Content starts

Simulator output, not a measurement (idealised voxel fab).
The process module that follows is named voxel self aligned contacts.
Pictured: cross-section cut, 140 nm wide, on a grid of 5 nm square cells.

Content ends

• _ACTION ITEM_
Repeat every record, exactly as written.

• _RESPONSE AREA_
Simulator output, not a measurement (idealised voxel fab).
The process module that follows is named voxel self aligned contacts.
Pictured: cross-section cut, 140 nm wide, on a grid of 5 nm square cells.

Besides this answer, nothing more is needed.